Work request — Write out, word for word, every line in the data below from the one containing "start_h: hours from" to the one containing "route shown NAME@n: names", both of them included.

---------- Data section ----------

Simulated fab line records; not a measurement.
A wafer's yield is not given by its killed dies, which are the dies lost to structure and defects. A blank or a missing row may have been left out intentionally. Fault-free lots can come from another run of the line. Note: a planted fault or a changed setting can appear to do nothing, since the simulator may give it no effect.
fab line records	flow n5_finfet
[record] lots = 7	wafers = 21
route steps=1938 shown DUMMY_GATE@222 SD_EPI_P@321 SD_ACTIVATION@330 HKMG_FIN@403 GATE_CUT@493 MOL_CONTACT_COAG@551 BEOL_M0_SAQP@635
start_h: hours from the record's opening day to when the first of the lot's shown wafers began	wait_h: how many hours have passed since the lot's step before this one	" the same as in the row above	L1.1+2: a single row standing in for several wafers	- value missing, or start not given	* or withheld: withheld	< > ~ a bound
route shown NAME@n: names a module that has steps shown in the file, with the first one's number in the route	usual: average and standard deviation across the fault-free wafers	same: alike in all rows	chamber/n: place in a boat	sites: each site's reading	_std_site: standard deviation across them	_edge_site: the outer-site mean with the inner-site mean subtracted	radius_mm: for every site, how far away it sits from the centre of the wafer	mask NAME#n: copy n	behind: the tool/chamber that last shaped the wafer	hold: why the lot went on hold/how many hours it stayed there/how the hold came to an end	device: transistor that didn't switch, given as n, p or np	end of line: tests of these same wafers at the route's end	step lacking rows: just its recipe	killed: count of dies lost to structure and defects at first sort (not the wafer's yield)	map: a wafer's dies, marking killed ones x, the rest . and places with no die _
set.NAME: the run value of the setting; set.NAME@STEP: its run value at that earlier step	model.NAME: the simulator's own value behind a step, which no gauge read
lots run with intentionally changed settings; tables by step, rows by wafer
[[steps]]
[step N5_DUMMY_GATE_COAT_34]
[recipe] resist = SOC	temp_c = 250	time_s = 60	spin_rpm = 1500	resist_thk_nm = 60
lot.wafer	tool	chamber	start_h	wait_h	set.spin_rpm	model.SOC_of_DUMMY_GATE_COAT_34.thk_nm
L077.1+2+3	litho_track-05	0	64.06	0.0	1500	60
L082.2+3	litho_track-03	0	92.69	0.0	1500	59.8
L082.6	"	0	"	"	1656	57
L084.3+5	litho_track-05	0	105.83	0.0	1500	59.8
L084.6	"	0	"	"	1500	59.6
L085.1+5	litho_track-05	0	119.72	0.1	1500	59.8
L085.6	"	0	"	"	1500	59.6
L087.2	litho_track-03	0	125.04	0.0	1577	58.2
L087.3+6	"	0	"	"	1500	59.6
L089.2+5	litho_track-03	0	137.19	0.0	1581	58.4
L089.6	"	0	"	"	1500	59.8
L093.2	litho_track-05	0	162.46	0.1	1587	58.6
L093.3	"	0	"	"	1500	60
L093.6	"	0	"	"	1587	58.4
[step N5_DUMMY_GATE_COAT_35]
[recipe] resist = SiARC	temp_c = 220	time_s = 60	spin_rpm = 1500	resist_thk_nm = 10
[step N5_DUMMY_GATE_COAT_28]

----------

Written answer —
start_h: hours from the record's opening day to when the first of the lot's shown wafers began	wait_h: how many hours have passed since the lot's step before this one	" the same as in the row above	L1.1+2: a single row standing in for several wafers	- value missing, or start not given	* or withheld: withheld	< > ~ a bound
route shown NAME@n: names a module that has steps shown in the file, with the first one's number in the route	usual: average and standard deviation across the fault-free wafers	same: alike in all rows	chamber/n: place in a boat	sites: each site's reading	_std_site: standard deviation across them	_edge_site: the outer-site mean with the inner-site mean subtracted	radius_mm: for every site, how far away it sits from the centre of the wafer	mask NAME#n: copy n	behind: the tool/chamber that last shaped the wafer	hold: why the lot went on hold/how many hours it stayed there/how the hold came to an end	device: transistor that didn't switch, given as n, p or np	end of line: tests of these same wafers at the route's end	step lacking rows: just its recipe	killed: count of dies lost to structure and defects at first sort (not the wafer's yield)	map: a wafer's dies, marking killed ones x, the rest . and places with no die _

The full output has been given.